/---

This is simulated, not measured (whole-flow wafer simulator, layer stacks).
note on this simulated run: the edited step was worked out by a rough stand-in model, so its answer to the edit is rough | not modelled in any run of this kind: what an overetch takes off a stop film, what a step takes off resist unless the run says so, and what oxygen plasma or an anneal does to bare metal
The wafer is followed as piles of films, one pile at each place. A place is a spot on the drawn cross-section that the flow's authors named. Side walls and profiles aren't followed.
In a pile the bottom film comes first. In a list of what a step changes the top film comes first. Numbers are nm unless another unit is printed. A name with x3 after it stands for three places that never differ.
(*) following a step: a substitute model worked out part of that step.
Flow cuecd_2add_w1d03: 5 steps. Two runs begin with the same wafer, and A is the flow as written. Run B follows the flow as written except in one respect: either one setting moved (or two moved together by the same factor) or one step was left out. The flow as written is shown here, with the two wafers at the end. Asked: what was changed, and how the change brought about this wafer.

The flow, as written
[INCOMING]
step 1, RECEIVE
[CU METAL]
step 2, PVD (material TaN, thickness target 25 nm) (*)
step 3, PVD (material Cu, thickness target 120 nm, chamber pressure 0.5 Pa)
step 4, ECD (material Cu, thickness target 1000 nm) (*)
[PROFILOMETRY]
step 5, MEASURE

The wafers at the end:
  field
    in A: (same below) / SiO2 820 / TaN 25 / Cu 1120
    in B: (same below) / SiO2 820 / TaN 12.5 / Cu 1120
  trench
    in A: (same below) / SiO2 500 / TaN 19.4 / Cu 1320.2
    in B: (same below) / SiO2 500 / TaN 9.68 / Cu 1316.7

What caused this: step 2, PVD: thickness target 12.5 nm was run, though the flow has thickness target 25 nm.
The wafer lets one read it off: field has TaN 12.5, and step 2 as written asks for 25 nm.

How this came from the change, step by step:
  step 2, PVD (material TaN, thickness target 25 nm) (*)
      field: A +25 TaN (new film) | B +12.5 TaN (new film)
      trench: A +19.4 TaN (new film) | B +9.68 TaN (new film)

\---

Action item: Take from the material above the lines running from the one with "in B: (same below) / SiO2 500" through the one with "field: A +25", and repeat them exactly, with nothing else.

Answer space:
    in B: (same below) / SiO2 500 / TaN 9.68 / Cu 1316.7

What caused this: step 2, PVD: thickness target 12.5 nm was run, though the flow has thickness target 25 nm.
The wafer lets one read it off: field has TaN 12.5, and step 2 as written asks for 25 nm.

How this came from the change, step by step:
  step 2, PVD (material TaN, thickness target 25 nm) (*)
      field: A +25 TaN (new film) | B +12.5 TaN (new film)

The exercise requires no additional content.